=== Section Start ===

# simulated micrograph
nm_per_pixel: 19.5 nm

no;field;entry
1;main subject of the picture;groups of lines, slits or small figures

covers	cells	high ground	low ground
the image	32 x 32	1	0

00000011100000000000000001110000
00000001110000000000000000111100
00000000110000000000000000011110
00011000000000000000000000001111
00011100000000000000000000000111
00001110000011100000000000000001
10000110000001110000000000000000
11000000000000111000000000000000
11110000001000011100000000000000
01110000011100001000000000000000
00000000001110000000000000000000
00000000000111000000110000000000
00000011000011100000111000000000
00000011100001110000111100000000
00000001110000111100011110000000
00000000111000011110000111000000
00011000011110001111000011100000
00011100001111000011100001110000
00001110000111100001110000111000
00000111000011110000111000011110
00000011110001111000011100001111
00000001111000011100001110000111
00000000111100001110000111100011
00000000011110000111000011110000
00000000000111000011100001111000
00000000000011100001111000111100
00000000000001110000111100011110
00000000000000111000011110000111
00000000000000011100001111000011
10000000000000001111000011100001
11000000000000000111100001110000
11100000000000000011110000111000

=== Section End ===

[WORK ORDER]: Copy every record verbatim.

[TASK SOLUTION]:
# simulated micrograph
nm_per_pixel: 19.5 nm

no;field;entry
1;main subject of the picture;groups of lines, slits or small figures

covers	cells	high ground	low ground
the image	32 x 32	1	0

00000011100000000000000001110000
00000001110000000000000000111100
00000000110000000000000000011110
00011000000000000000000000001111
00011100000000000000000000000111
00001110000011100000000000000001
10000110000001110000000000000000
11000000000000111000000000000000
11110000001000011100000000000000
01110000011100001000000000000000
00000000001110000000000000000000
00000000000111000000110000000000
00000011000011100000111000000000
00000011100001110000111100000000
00000001110000111100011110000000
00000000111000011110000111000000
00011000011110001111000011100000
00011100001111000011100001110000
00001110000111100001110000111000
00000111000011110000111000011110
00000011110001111000011100001111
00000001111000011100001110000111
00000000111100001110000111100011
00000000011110000111000011110000
00000000000111000011100001111000
00000000000011100001111000111100
00000000000001110000111100011110
00000000000000111000011110000111
00000000000000011100001111000011
10000000000000001111000011100001
11000000000000000111100001110000
11100000000000000011110000111000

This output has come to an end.